▶ [Work item]: Word for word, set down the entries below.

▶ [Data section]:
Segment Open
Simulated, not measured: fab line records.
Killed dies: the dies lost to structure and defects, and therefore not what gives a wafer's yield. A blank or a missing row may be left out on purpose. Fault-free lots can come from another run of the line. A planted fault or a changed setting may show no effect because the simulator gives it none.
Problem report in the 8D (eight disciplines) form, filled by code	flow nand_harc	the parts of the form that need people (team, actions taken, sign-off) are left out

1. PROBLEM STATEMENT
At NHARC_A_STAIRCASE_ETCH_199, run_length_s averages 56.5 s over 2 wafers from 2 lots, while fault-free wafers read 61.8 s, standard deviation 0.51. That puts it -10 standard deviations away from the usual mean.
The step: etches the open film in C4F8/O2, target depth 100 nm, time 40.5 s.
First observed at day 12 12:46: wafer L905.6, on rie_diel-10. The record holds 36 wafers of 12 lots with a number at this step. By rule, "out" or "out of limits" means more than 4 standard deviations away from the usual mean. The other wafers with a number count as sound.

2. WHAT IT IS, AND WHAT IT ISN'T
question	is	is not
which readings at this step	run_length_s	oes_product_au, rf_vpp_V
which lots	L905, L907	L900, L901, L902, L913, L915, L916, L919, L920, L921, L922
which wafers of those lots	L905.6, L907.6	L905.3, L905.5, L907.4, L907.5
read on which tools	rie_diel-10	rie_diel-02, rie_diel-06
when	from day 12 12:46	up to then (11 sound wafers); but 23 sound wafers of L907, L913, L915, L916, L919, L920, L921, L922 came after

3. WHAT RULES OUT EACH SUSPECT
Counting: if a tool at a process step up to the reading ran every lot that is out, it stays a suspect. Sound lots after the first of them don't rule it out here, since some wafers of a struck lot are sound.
Segment Closed

▶ [Response box]:
Simulated, not measured: fab line records.
Killed dies: the dies lost to structure and defects, and therefore not what gives a wafer's yield. A blank or a missing row may be left out on purpose. Fault-free lots can come from another run of the line. A planted fault or a changed setting may show no effect because the simulator gives it none.
Problem report in the 8D (eight disciplines) form, filled by code	flow nand_harc	the parts of the form that need people (team, actions taken, sign-off) are left out

1. PROBLEM STATEMENT
At NHARC_A_STAIRCASE_ETCH_199, run_length_s averages 56.5 s over 2 wafers from 2 lots, while fault-free wafers read 61.8 s, standard deviation 0.51. That puts it -10 standard deviations away from the usual mean.
The step: etches the open film in C4F8/O2, target depth 100 nm, time 40.5 s.
First observed at day 12 12:46: wafer L905.6, on rie_diel-10. The record holds 36 wafers of 12 lots with a number at this step. By rule, "out" or "out of limits" means more than 4 standard deviations away from the usual mean. The other wafers with a number count as sound.

2. WHAT IT IS, AND WHAT IT ISN'T
question	is	is not
which readings at this step	run_length_s	oes_product_au, rf_vpp_V
which lots	L905, L907	L900, L901, L902, L913, L915, L916, L919, L920, L921, L922
which wafers of those lots	L905.6, L907.6	L905.3, L905.5, L907.4, L907.5
read on which tools	rie_diel-10	rie_diel-02, rie_diel-06
when	from day 12 12:46	up to then (11 sound wafers); but 23 sound wafers of L907, L913, L915, L916, L919, L920, L921, L922 came after

3. WHAT RULES OUT EACH SUSPECT
Counting: if a tool at a process step up to the reading ran every lot that is out, it stays a suspect. Sound lots after the first of them don't rule it out here, since some wafers of a struck lot are sound.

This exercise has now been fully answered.